::::::::

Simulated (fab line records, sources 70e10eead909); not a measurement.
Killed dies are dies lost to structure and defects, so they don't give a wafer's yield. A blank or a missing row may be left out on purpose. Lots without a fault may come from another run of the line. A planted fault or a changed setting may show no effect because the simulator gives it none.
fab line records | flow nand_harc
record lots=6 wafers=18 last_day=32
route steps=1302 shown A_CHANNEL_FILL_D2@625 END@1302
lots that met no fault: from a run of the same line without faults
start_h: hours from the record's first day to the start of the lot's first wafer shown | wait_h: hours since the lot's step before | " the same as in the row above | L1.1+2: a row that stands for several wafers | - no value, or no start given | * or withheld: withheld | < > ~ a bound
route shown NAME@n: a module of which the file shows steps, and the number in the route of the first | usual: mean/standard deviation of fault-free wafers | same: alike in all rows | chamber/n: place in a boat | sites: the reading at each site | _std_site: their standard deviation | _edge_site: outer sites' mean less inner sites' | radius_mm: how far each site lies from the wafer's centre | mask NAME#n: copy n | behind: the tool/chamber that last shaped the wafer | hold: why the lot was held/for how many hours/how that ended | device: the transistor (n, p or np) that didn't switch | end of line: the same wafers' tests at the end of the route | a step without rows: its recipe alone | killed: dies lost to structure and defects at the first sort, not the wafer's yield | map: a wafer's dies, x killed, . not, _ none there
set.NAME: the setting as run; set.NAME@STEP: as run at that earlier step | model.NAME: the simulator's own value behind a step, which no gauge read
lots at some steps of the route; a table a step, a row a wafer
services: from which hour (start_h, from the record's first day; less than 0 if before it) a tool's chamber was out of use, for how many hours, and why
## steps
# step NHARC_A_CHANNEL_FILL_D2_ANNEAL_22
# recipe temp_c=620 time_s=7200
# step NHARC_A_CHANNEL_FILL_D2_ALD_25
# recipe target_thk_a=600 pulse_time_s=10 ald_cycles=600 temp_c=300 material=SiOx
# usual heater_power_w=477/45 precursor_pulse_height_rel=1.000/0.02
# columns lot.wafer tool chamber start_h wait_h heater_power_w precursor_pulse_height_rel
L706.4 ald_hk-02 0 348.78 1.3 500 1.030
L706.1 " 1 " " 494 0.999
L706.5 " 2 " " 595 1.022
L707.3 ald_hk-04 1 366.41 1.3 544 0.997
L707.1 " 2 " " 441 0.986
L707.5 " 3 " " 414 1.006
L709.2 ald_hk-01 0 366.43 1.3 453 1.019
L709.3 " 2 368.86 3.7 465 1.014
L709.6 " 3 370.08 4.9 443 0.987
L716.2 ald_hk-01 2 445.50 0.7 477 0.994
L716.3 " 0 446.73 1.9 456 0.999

::::::::

Each line from the top of the material above, through the one that contains "lots at some", should be restated word for word.

_Exercise result:_
Simulated (fab line records, sources 70e10eead909); not a measurement.
Killed dies are dies lost to structure and defects, so they don't give a wafer's yield. A blank or a missing row may be left out on purpose. Lots without a fault may come from another run of the line. A planted fault or a changed setting may show no effect because the simulator gives it none.
fab line records | flow nand_harc
record lots=6 wafers=18 last_day=32
route steps=1302 shown A_CHANNEL_FILL_D2@625 END@1302
lots that met no fault: from a run of the same line without faults
start_h: hours from the record's first day to the start of the lot's first wafer shown | wait_h: hours since the lot's step before | " the same as in the row above | L1.1+2: a row that stands for several wafers | - no value, or no start given | * or withheld: withheld | < > ~ a bound
route shown NAME@n: a module of which the file shows steps, and the number in the route of the first | usual: mean/standard deviation of fault-free wafers | same: alike in all rows | chamber/n: place in a boat | sites: the reading at each site | _std_site: their standard deviation | _edge_site: outer sites' mean less inner sites' | radius_mm: how far each site lies from the wafer's centre | mask NAME#n: copy n | behind: the tool/chamber that last shaped the wafer | hold: why the lot was held/for how many hours/how that ended | device: the transistor (n, p or np) that didn't switch | end of line: the same wafers' tests at the end of the route | a step without rows: its recipe alone | killed: dies lost to structure and defects at the first sort, not the wafer's yield | map: a wafer's dies, x killed, . not, _ none there
set.NAME: the setting as run; set.NAME@STEP: as run at that earlier step | model.NAME: the simulator's own value behind a step, which no gauge read
lots at some steps of the route; a table a step, a row a wafer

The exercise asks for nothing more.